■ ■ ■ ■ ■ ■ ■

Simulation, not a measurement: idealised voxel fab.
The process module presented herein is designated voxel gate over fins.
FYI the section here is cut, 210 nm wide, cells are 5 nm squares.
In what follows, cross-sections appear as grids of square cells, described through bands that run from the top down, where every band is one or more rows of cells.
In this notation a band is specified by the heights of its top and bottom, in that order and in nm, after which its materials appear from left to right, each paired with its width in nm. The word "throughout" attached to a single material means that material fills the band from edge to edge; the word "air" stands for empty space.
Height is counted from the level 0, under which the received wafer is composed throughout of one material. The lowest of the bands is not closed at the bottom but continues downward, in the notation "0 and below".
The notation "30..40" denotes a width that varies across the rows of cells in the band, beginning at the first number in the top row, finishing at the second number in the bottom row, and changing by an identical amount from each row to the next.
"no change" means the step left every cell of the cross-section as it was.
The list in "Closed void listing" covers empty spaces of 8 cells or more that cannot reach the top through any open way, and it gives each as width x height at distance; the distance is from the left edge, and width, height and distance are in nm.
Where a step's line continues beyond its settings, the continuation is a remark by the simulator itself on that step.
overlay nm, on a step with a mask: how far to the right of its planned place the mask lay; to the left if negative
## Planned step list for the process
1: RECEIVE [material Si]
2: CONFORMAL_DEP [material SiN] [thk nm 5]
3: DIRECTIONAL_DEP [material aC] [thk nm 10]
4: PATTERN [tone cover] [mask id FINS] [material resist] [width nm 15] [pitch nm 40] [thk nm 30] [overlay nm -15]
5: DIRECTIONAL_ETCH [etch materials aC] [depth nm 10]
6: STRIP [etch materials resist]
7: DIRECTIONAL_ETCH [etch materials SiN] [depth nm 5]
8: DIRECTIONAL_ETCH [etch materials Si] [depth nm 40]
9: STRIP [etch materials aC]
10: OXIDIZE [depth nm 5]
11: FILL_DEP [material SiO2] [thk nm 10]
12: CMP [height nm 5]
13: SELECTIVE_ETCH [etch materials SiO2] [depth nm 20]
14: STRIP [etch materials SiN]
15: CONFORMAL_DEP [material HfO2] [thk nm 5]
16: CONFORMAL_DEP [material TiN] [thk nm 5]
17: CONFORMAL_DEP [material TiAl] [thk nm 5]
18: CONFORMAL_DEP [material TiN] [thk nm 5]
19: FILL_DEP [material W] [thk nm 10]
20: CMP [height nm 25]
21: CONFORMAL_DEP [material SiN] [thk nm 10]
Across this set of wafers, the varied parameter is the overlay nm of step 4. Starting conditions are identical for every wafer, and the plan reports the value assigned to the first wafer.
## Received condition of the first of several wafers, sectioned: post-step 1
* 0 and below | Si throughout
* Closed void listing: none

■ ■ ■ ■ ■ ■ ■

(Assignment):
In the material above, find the line containing "15: CONFORMAL_DEP [material HfO2] [thk nm 5]" and the line containing "21: CONFORMAL_DEP [material SiN] [thk nm 10]", then write out exactly those two lines and every line between them, and nothing more.

(Task response):
15: CONFORMAL_DEP [material HfO2] [thk nm 5]
16: CONFORMAL_DEP [material TiN] [thk nm 5]
17: CONFORMAL_DEP [material TiAl] [thk nm 5]
18: CONFORMAL_DEP [material TiN] [thk nm 5]
19: FILL_DEP [material W] [thk nm 10]
20: CMP [height nm 25]
21: CONFORMAL_DEP [material SiN] [thk nm 10]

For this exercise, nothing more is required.